◆ Work item
Copy verbatim the material from its first line to the line that holds "SKY_PWDE_IMPLANT_08, tool's own", including that line.

::::::::::

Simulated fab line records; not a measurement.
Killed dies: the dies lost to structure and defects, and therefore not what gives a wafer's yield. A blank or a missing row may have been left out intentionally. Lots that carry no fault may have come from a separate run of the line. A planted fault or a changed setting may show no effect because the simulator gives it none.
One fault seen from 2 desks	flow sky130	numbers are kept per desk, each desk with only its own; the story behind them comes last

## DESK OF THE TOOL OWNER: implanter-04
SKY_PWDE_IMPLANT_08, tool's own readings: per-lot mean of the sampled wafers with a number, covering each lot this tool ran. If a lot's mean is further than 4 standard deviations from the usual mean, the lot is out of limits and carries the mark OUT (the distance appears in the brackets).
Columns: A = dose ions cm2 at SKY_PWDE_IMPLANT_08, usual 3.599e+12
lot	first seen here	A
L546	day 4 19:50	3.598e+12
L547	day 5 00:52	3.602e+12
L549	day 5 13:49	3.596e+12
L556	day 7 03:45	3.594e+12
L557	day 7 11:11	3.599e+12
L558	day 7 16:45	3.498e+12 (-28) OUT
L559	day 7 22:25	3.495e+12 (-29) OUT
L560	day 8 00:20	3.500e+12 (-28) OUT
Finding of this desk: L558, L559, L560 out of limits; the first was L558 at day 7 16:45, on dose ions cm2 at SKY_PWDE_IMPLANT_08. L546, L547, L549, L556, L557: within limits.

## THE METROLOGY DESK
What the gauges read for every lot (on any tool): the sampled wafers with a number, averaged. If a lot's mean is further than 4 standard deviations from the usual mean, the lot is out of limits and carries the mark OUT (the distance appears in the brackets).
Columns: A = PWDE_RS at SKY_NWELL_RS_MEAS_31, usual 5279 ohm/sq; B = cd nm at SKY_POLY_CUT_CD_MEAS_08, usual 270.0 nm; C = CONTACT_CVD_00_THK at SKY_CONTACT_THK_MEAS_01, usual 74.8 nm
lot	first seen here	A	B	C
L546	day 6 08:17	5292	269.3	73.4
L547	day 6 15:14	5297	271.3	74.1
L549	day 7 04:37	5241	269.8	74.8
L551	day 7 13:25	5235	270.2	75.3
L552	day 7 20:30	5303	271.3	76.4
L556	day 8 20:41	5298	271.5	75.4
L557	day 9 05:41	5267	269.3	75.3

::::::::::

◆ Response box
Simulated fab line records; not a measurement.
Killed dies: the dies lost to structure and defects, and therefore not what gives a wafer's yield. A blank or a missing row may have been left out intentionally. Lots that carry no fault may have come from a separate run of the line. A planted fault or a changed setting may show no effect because the simulator gives it none.
One fault seen from 2 desks	flow sky130	numbers are kept per desk, each desk with only its own; the story behind them comes last

## DESK OF THE TOOL OWNER: implanter-04
SKY_PWDE_IMPLANT_08, tool's own readings: per-lot mean of the sampled wafers with a number, covering each lot this tool ran. If a lot's mean is further than 4 standard deviations from the usual mean, the lot is out of limits and carries the mark OUT (the distance appears in the brackets).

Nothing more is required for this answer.